Required action »
From the line with "WHAT THE GAUGES READ, wafer by wafer" through the line with "L228,day 12 16:30,cdSem-02,699.9", repeat the entries verbatim, both end lines included, and add nothing.

- - - -

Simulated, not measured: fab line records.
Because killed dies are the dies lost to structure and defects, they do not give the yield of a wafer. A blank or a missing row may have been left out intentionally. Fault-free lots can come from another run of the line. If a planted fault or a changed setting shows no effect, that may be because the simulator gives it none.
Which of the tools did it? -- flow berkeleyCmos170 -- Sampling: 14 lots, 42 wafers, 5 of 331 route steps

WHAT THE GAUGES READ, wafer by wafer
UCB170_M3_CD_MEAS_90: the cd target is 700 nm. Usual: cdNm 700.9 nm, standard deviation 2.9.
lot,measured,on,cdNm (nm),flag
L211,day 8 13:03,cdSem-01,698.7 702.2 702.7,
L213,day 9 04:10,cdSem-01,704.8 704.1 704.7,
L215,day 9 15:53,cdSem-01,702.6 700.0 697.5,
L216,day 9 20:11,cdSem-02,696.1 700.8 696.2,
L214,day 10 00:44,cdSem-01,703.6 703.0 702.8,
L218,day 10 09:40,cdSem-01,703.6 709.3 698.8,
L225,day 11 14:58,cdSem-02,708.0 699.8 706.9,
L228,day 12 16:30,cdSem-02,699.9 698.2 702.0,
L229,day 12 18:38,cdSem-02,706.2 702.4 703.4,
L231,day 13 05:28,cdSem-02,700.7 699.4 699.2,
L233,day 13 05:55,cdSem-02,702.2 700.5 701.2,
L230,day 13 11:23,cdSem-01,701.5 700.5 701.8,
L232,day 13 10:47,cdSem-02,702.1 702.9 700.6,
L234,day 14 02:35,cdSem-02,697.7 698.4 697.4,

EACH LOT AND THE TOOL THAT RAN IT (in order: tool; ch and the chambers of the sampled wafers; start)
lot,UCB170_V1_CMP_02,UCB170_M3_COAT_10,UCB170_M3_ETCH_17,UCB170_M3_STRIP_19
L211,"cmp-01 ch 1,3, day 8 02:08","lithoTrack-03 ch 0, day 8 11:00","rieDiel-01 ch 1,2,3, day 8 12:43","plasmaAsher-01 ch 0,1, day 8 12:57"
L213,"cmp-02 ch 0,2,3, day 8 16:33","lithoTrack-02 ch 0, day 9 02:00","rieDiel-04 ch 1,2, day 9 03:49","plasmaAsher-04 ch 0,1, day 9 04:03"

- - - -

Answer section »
WHAT THE GAUGES READ, wafer by wafer
UCB170_M3_CD_MEAS_90: the cd target is 700 nm. Usual: cdNm 700.9 nm, standard deviation 2.9.
lot,measured,on,cdNm (nm),flag
L211,day 8 13:03,cdSem-01,698.7 702.2 702.7,
L213,day 9 04:10,cdSem-01,704.8 704.1 704.7,
L215,day 9 15:53,cdSem-01,702.6 700.0 697.5,
L216,day 9 20:11,cdSem-02,696.1 700.8 696.2,
L214,day 10 00:44,cdSem-01,703.6 703.0 702.8,
L218,day 10 09:40,cdSem-01,703.6 709.3 698.8,
L225,day 11 14:58,cdSem-02,708.0 699.8 706.9,
L228,day 12 16:30,cdSem-02,699.9 698.2 702.0,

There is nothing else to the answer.